*** Given data
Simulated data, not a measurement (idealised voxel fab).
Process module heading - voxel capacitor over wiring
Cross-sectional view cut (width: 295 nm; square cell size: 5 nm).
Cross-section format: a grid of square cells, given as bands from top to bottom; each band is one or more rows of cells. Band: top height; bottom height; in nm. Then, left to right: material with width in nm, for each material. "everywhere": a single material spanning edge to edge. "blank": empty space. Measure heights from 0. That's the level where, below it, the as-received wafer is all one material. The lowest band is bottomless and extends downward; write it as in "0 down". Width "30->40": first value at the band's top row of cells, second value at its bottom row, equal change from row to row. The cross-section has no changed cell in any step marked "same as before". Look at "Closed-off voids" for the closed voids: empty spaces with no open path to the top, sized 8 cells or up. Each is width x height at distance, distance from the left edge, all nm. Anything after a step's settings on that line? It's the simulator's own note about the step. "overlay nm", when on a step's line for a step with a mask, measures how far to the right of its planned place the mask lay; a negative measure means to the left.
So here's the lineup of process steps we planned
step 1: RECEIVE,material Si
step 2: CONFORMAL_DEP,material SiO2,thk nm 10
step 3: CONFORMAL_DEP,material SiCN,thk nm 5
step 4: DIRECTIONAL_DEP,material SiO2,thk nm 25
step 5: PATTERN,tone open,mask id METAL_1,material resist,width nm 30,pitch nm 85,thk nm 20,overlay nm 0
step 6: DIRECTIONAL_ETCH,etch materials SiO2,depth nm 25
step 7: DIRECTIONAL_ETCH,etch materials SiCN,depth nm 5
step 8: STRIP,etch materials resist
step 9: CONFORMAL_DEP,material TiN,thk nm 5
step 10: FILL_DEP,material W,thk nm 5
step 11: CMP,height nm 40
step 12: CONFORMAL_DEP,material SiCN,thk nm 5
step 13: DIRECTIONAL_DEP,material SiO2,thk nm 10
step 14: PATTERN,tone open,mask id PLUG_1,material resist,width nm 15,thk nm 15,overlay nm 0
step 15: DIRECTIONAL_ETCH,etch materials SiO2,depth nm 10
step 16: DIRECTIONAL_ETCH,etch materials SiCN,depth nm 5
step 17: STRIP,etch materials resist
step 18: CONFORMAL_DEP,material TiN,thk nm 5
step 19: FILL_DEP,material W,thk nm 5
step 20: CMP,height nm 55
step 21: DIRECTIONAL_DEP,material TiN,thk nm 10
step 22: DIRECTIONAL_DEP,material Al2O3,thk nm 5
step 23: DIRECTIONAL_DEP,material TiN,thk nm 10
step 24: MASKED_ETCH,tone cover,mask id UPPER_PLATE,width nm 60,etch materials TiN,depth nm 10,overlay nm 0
******

## [Work item]
Going back to the entries above, set down exactly the lines that begin at the one with "So here's the" and end at the one with "step 23: DIRECTIONAL_DEP,material", both included, and nothing else.

## [Task solution]
So here's the lineup of process steps we planned
step 1: RECEIVE,material Si
step 2: CONFORMAL_DEP,material SiO2,thk nm 10
step 3: CONFORMAL_DEP,material SiCN,thk nm 5
step 4: DIRECTIONAL_DEP,material SiO2,thk nm 25
step 5: PATTERN,tone open,mask id METAL_1,material resist,width nm 30,pitch nm 85,thk nm 20,overlay nm 0
step 6: DIRECTIONAL_ETCH,etch materials SiO2,depth nm 25
step 7: DIRECTIONAL_ETCH,etch materials SiCN,depth nm 5
step 8: STRIP,etch materials resist
step 9: CONFORMAL_DEP,material TiN,thk nm 5
step 10: FILL_DEP,material W,thk nm 5
step 11: CMP,height nm 40
step 12: CONFORMAL_DEP,material SiCN,thk nm 5
step 13: DIRECTIONAL_DEP,material SiO2,thk nm 10
step 14: PATTERN,tone open,mask id PLUG_1,material resist,width nm 15,thk nm 15,overlay nm 0
step 15: DIRECTIONAL_ETCH,etch materials SiO2,depth nm 10
step 16: DIRECTIONAL_ETCH,etch materials SiCN,depth nm 5
step 17: STRIP,etch materials resist
step 18: CONFORMAL_DEP,material TiN,thk nm 5
step 19: FILL_DEP,material W,thk nm 5
step 20: CMP,height nm 55
step 21: DIRECTIONAL_DEP,material TiN,thk nm 10
step 22: DIRECTIONAL_DEP,material Al2O3,thk nm 5
step 23: DIRECTIONAL_DEP,material TiN,thk nm 10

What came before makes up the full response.